● **Requirement**
Return exactly the span of lines in the following data that opens with the line containing "L091.3,13.0" and closes with the line containing "L091.5,can't be placed: 3 or 0 or 2,3". Include nothing else.

● **Data section**
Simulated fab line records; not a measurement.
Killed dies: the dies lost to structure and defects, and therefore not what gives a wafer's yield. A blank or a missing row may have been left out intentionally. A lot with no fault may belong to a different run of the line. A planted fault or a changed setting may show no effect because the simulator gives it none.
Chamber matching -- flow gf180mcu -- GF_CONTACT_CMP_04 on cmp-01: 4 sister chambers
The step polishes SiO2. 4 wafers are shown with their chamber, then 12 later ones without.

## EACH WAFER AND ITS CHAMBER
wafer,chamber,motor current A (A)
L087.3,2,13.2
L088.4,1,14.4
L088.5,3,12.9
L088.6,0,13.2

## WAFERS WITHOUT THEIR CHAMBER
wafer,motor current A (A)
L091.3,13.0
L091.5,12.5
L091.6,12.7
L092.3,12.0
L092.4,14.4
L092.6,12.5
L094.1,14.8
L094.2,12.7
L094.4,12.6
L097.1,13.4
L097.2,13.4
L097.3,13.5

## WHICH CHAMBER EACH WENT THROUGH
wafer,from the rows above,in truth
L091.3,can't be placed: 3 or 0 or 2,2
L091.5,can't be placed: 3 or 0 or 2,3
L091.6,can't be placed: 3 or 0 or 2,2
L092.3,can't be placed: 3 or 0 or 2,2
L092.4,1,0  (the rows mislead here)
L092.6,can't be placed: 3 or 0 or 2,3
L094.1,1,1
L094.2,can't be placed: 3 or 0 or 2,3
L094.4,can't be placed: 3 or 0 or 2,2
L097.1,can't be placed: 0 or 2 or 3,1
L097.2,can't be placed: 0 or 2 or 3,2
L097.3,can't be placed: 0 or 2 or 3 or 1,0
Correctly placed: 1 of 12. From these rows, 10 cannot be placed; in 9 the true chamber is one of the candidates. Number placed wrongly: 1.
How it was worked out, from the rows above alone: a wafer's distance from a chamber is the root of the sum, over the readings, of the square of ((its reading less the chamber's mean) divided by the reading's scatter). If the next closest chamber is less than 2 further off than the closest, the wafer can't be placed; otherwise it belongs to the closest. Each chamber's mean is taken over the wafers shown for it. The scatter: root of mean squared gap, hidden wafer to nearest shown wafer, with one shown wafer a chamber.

● **Task result**
L091.3,13.0
L091.5,12.5
L091.6,12.7
L092.3,12.0
L092.4,14.4
L092.6,12.5
L094.1,14.8
L094.2,12.7
L094.4,12.6
L097.1,13.4
L097.2,13.4
L097.3,13.5

## WHICH CHAMBER EACH WENT THROUGH
wafer,from the rows above,in truth
L091.3,can't be placed: 3 or 0 or 2,2
L091.5,can't be placed: 3 or 0 or 2,3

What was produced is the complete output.